**Action item**
What is needed is an exact copy of every line in the listing.

━━━━━━━━
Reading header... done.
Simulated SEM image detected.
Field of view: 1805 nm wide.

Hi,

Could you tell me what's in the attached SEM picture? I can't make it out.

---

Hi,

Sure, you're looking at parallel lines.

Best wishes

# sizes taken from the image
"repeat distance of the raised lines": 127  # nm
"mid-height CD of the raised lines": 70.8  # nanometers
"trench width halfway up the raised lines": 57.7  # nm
━━━━━━━━

**Result**
Reading header... done.
Simulated SEM image detected.
Field of view: 1805 nm wide.

Hi,

Could you tell me what's in the attached SEM picture? I can't make it out.

---

Hi,

Sure, you're looking at parallel lines.

Best wishes

# sizes taken from the image
"repeat distance of the raised lines": 127  # nm
"mid-height CD of the raised lines": 70.8  # nanometers
"trench width halfway up the raised lines": 57.7  # nm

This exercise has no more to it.